######

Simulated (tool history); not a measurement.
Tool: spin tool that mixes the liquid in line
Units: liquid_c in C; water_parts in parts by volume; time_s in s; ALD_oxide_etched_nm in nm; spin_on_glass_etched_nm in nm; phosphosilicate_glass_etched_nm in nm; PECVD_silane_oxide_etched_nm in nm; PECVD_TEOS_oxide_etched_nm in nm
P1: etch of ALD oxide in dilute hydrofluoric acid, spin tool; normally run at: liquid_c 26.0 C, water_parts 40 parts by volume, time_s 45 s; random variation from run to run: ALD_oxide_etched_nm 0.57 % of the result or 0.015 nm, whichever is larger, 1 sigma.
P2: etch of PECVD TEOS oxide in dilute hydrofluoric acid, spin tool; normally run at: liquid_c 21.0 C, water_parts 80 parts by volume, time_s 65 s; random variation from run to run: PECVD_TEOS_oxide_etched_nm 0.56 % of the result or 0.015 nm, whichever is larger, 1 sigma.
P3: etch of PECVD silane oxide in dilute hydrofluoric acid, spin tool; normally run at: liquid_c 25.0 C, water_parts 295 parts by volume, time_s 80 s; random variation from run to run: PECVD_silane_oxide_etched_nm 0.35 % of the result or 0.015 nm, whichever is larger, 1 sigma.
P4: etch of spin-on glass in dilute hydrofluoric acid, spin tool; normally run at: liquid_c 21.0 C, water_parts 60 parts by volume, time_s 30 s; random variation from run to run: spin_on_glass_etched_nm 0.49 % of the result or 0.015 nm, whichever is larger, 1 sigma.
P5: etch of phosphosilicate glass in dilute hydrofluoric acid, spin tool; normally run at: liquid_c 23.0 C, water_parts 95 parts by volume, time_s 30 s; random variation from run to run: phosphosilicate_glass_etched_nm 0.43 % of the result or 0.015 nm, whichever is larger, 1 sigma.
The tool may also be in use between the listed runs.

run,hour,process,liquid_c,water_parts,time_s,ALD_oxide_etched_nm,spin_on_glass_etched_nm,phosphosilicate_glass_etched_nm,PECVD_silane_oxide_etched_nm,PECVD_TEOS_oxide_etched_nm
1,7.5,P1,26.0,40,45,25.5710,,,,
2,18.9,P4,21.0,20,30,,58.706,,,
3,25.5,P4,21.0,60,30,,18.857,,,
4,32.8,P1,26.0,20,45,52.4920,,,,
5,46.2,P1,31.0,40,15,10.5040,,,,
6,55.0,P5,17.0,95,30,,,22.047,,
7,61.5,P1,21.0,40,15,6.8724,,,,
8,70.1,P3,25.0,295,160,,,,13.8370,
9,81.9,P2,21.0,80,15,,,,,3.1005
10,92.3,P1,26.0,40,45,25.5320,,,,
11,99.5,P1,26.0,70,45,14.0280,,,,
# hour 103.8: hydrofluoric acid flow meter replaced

######

--- Brief ---
Output exactly the lines of the records from the first through the one bearing "P1: etch of", both ends included.

--- Reply ---
Simulated (tool history); not a measurement.
Tool: spin tool that mixes the liquid in line
Units: liquid_c in C; water_parts in parts by volume; time_s in s; ALD_oxide_etched_nm in nm; spin_on_glass_etched_nm in nm; phosphosilicate_glass_etched_nm in nm; PECVD_silane_oxide_etched_nm in nm; PECVD_TEOS_oxide_etched_nm in nm
P1: etch of ALD oxide in dilute hydrofluoric acid, spin tool; normally run at: liquid_c 26.0 C, water_parts 40 parts by volume, time_s 45 s; random variation from run to run: ALD_oxide_etched_nm 0.57 % of the result or 0.015 nm, whichever is larger, 1 sigma.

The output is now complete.